● ● ● ● ●

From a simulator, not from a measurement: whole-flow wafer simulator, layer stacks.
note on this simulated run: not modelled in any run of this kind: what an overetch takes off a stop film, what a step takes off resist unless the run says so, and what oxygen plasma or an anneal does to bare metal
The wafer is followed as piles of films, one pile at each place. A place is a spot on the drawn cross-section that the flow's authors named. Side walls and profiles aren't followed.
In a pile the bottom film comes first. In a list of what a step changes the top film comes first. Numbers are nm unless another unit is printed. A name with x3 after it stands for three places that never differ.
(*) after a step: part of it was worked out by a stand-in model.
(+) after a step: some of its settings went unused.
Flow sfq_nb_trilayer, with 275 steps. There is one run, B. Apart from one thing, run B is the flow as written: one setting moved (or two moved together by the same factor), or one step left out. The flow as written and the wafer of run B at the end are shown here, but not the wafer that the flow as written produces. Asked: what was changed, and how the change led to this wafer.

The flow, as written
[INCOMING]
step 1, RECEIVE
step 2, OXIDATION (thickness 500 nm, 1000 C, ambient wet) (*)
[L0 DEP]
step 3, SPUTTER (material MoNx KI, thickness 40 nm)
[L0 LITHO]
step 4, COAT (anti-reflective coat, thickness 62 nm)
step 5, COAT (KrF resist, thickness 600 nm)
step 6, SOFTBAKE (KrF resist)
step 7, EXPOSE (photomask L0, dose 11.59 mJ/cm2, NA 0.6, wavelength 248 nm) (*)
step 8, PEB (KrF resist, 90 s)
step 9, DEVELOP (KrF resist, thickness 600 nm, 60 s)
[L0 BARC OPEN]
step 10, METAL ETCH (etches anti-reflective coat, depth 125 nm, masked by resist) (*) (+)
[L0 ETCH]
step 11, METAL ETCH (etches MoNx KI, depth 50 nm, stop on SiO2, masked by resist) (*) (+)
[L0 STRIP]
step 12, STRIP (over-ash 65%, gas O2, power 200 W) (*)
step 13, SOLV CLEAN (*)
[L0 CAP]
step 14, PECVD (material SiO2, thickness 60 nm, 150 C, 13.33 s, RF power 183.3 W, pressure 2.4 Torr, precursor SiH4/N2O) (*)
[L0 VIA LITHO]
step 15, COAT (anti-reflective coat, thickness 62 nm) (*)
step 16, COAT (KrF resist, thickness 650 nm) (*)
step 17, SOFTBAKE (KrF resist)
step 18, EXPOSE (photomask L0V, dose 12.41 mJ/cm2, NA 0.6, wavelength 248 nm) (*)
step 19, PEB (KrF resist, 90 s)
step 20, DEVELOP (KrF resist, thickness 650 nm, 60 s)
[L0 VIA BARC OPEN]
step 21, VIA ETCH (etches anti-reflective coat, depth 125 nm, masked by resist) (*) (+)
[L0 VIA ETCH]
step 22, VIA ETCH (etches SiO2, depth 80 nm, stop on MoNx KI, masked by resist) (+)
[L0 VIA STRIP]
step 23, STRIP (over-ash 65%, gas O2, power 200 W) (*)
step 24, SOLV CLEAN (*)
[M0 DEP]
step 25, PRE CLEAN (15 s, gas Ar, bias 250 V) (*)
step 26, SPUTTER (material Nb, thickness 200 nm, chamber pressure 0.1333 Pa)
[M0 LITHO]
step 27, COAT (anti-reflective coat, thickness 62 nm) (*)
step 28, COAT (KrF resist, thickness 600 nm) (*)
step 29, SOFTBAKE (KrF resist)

● ● ● ● ●

> REQUIREMENT:
The exact lines of the material above starting at the one that contains "step 25, PRE" and ending at the one that contains "step 28, COAT" are what to retype; leave out everything else.

> EXERCISE OUTPUT:
step 25, PRE CLEAN (15 s, gas Ar, bias 250 V) (*)
step 26, SPUTTER (material Nb, thickness 200 nm, chamber pressure 0.1333 Pa)
[M0 LITHO]
step 27, COAT (anti-reflective coat, thickness 62 nm) (*)
step 28, COAT (KrF resist, thickness 600 nm) (*)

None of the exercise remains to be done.